> _Work request_
The material below holds a span beginning at the line with "INSERT INTO sem_measurements" and ending at the line with "('FWHM (full width". Quote that span exactly, both ends included, and only that span.

> _Data for analysis_
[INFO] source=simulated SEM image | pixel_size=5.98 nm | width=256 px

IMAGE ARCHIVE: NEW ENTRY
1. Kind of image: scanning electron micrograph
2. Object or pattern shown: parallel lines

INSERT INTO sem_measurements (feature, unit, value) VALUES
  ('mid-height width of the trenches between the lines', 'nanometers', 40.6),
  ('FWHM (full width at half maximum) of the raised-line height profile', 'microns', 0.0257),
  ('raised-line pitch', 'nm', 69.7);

> _Answer space_
INSERT INTO sem_measurements (feature, unit, value) VALUES
  ('mid-height width of the trenches between the lines', 'nanometers', 40.6),
  ('FWHM (full width at half maximum) of the raised-line height profile', 'microns', 0.0257),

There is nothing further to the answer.